**Work order**
Retype each entry. Leave nothing out.

**Available data**
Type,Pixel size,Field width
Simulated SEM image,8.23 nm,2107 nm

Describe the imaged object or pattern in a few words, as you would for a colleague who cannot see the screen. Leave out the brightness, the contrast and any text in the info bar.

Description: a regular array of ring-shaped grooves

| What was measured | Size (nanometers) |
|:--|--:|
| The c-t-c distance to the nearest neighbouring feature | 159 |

**Task output**
Type,Pixel size,Field width
Simulated SEM image,8.23 nm,2107 nm

Describe the imaged object or pattern in a few words, as you would for a colleague who cannot see the screen. Leave out the brightness, the contrast and any text in the info bar.

Description: a regular array of ring-shaped grooves

| What was measured | Size (nanometers) |
|:--|--:|
| The c-t-c distance to the nearest neighbouring feature | 159 |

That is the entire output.